◆ Dataset:
● ● ● ●

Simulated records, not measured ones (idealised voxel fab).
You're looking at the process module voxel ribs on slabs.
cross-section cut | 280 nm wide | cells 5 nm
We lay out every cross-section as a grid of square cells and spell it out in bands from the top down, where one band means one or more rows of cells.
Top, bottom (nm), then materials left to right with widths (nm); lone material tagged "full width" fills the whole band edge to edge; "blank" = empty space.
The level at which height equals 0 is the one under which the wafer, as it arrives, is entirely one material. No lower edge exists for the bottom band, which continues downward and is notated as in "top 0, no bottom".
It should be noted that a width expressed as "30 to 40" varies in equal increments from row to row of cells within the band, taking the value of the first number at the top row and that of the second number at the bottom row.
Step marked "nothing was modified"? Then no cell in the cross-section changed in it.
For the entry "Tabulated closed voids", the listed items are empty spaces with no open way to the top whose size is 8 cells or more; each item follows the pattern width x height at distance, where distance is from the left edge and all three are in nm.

● ● ● ●

◆ Work order:
Stop after the line containing "We lay out every": print exactly the lines from the start of the entries above up to it, that line included.

◆ Exercise response:
Simulated records, not measured ones (idealised voxel fab).
You're looking at the process module voxel ribs on slabs.
cross-section cut | 280 nm wide | cells 5 nm
We lay out every cross-section as a grid of square cells and spell it out in bands from the top down, where one band means one or more rows of cells.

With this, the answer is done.